◆ **EXERCISE**:
Write out the lines from the top of the material through the line with "1,0.0,210,1.7,116,30,0,2431,116.6,96.3,1727.2,1239", exactly and with nothing added.

◆ **DATA LISTING**:
++++++++

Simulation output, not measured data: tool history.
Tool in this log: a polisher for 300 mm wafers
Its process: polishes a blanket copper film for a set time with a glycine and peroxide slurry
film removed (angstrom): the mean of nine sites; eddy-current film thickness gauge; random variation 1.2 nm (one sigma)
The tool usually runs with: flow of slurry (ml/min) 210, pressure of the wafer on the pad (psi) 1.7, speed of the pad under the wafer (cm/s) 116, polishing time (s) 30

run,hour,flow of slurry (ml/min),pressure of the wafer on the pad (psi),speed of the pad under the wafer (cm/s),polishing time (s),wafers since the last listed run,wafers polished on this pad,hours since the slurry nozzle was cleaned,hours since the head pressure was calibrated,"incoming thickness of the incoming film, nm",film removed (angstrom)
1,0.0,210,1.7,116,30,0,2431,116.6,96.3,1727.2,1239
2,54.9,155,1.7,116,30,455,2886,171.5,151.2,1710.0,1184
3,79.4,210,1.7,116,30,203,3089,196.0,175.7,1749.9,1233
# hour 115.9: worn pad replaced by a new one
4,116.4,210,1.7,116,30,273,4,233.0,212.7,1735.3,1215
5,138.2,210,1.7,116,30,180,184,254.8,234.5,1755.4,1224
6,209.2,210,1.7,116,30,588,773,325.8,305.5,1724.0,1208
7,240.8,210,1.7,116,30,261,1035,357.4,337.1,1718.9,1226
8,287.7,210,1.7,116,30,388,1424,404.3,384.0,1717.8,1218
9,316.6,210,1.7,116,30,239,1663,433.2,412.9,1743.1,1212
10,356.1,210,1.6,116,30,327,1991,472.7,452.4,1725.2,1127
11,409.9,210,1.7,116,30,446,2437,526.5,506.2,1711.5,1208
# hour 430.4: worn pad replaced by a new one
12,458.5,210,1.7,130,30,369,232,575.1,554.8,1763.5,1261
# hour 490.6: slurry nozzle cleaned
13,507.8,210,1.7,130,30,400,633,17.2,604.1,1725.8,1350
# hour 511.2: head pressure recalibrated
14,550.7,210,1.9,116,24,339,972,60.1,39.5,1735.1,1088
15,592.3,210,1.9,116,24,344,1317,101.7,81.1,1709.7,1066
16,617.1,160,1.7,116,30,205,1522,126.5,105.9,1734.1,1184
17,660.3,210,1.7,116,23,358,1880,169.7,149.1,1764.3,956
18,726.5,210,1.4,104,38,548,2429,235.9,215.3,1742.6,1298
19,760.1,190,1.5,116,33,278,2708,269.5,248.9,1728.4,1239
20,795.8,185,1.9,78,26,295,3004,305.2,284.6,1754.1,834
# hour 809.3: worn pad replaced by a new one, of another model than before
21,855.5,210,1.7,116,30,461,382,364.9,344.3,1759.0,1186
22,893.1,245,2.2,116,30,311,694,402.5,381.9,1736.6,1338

++++++++

◆ **TASK ANSWER**:
Simulation output, not measured data: tool history.
Tool in this log: a polisher for 300 mm wafers
Its process: polishes a blanket copper film for a set time with a glycine and peroxide slurry
film removed (angstrom): the mean of nine sites; eddy-current film thickness gauge; random variation 1.2 nm (one sigma)
The tool usually runs with: flow of slurry (ml/min) 210, pressure of the wafer on the pad (psi) 1.7, speed of the pad under the wafer (cm/s) 116, polishing time (s) 30

run,hour,flow of slurry (ml/min),pressure of the wafer on the pad (psi),speed of the pad under the wafer (cm/s),polishing time (s),wafers since the last listed run,wafers polished on this pad,hours since the slurry nozzle was cleaned,hours since the head pressure was calibrated,"incoming thickness of the incoming film, nm",film removed (angstrom)
1,0.0,210,1.7,116,30,0,2431,116.6,96.3,1727.2,1239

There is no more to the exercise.